_ _ _ _

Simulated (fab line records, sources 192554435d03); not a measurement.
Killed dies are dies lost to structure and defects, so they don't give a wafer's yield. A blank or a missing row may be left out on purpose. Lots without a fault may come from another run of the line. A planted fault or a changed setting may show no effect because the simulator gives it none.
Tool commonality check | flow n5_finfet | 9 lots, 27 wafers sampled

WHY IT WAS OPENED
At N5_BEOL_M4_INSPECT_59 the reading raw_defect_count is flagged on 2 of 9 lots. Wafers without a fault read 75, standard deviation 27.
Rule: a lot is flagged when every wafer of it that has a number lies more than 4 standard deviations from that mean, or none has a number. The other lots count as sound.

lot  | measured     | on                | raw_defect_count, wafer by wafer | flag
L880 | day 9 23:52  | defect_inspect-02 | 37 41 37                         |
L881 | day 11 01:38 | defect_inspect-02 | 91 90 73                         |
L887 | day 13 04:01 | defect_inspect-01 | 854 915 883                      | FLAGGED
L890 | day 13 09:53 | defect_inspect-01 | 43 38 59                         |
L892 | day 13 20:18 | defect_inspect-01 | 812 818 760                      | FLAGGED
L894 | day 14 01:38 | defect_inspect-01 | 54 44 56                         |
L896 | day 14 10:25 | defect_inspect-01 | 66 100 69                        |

_ _ _ _

An exact copy of all the entries is the required answer.

→ TASK ANSWER:
Simulated (fab line records, sources 192554435d03); not a measurement.
Killed dies are dies lost to structure and defects, so they don't give a wafer's yield. A blank or a missing row may be left out on purpose. Lots without a fault may come from another run of the line. A planted fault or a changed setting may show no effect because the simulator gives it none.
Tool commonality check | flow n5_finfet | 9 lots, 27 wafers sampled

WHY IT WAS OPENED
At N5_BEOL_M4_INSPECT_59 the reading raw_defect_count is flagged on 2 of 9 lots. Wafers without a fault read 75, standard deviation 27.
Rule: a lot is flagged when every wafer of it that has a number lies more than 4 standard deviations from that mean, or none has a number. The other lots count as sound.

lot  | measured     | on                | raw_defect_count, wafer by wafer | flag
L880 | day 9 23:52  | defect_inspect-02 | 37 41 37                         |
L881 | day 11 01:38 | defect_inspect-02 | 91 90 73                         |
L887 | day 13 04:01 | defect_inspect-01 | 854 915 883                      | FLAGGED
L890 | day 13 09:53 | defect_inspect-01 | 43 38 59                         |
L892 | day 13 20:18 | defect_inspect-01 | 812 818 760                      | FLAGGED
L894 | day 14 01:38 | defect_inspect-01 | 54 44 56                         |
L896 | day 14 10:25 | defect_inspect-01 | 66 100 69                        |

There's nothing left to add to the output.